An exact copy of the listing is what is needed; please output it in full.

# # # # #
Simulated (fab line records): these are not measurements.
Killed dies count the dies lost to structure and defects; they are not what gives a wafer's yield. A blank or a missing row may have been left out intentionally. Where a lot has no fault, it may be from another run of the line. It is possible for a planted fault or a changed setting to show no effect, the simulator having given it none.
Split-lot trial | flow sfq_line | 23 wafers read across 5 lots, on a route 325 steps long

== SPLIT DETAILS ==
# # # # #

Exercise answer -
Simulated (fab line records): these are not measurements.
Killed dies count the dies lost to structure and defects; they are not what gives a wafer's yield. A blank or a missing row may have been left out intentionally. Where a lot has no fault, it may be from another run of the line. It is possible for a planted fault or a changed setting to show no effect, the simulator having given it none.
Split-lot trial | flow sfq_line | 23 wafers read across 5 lots, on a route 325 steps long

== SPLIT DETAILS ==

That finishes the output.